- - -

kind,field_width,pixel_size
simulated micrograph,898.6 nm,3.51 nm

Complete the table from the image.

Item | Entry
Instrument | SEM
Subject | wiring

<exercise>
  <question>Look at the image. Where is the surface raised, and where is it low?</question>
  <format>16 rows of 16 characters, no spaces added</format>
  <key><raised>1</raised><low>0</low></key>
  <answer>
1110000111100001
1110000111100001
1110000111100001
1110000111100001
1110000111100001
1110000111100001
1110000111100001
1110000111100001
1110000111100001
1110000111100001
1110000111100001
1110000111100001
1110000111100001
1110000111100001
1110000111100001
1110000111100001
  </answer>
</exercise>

- - -

### [Task item]
Could you copy exactly the lines from the first line of the records above through the line containing "<question>Look at the", both included, and nothing else?

### [Exercise answer]
kind,field_width,pixel_size
simulated micrograph,898.6 nm,3.51 nm

Complete the table from the image.

Item | Entry
Instrument | SEM
Subject | wiring

<exercise>
  <question>Look at the image. Where is the surface raised, and where is it low?</question>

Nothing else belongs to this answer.